Required action
The line that contains "Kind regards" marks the end: retype the data below exactly from its first line through that line.

Study material
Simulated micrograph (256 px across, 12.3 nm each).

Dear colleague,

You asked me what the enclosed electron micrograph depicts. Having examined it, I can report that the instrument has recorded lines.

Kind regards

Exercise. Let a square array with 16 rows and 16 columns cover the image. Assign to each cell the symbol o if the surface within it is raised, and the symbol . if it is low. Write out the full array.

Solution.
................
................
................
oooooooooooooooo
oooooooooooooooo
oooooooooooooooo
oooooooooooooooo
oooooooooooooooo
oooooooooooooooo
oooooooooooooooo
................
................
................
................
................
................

Response box
Simulated micrograph (256 px across, 12.3 nm each).

Dear colleague,

You asked me what the enclosed electron micrograph depicts. Having examined it, I can report that the instrument has recorded lines.

Kind regards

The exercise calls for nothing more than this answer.